↓↓↓

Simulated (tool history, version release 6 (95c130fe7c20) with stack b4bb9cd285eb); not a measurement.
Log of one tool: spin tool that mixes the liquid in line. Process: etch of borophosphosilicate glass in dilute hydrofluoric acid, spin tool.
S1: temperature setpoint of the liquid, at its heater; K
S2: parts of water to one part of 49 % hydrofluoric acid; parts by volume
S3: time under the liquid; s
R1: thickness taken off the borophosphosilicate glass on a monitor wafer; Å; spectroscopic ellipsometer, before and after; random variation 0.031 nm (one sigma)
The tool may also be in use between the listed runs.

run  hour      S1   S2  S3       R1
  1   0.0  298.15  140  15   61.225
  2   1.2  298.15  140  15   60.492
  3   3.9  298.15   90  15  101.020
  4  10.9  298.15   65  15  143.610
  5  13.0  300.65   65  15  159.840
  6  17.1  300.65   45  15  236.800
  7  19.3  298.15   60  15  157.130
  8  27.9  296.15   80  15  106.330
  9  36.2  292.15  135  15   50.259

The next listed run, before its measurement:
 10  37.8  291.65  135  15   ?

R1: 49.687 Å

↑↑↑

» Required action:
Copy out the lines above word for word, stopping after the line containing "S1: temperature setpoint".

» Written answer:
Simulated (tool history, version release 6 (95c130fe7c20) with stack b4bb9cd285eb); not a measurement.
Log of one tool: spin tool that mixes the liquid in line. Process: etch of borophosphosilicate glass in dilute hydrofluoric acid, spin tool.
S1: temperature setpoint of the liquid, at its heater; K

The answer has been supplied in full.